**Brief:** Find the line with "-45 down: Si throughout" in the entries below, then reproduce it and every line after it down to and including the line with "closed voids: none", exactly.

[Material provided — start]

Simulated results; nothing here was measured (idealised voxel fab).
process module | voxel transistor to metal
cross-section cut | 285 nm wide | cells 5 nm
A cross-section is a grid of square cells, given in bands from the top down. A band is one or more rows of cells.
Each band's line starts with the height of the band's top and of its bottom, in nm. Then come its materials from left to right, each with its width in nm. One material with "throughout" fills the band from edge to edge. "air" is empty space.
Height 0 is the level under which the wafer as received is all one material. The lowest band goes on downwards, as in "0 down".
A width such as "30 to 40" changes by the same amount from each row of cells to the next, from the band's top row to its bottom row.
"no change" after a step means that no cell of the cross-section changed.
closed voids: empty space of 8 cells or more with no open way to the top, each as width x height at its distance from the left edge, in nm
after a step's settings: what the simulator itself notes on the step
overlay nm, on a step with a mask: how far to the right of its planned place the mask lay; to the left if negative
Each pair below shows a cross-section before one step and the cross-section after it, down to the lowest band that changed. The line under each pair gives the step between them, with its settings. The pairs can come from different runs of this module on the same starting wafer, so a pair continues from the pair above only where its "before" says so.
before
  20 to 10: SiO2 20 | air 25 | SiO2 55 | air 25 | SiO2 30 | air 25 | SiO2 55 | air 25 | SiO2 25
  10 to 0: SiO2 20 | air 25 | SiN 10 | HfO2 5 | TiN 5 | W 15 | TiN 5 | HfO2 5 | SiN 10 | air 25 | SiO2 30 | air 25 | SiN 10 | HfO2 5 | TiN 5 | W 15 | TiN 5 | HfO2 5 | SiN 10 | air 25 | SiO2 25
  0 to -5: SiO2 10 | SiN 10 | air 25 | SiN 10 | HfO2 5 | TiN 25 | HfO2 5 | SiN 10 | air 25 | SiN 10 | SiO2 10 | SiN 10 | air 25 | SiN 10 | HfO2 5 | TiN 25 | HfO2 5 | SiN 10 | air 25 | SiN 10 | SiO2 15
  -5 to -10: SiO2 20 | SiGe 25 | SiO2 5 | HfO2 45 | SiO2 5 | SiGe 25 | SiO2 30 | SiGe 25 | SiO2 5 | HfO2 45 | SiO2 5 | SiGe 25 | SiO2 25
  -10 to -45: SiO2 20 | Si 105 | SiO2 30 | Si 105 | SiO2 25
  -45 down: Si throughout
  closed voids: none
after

[Material provided — finish]

**Exercise answer:**
  -45 down: Si throughout
  closed voids: none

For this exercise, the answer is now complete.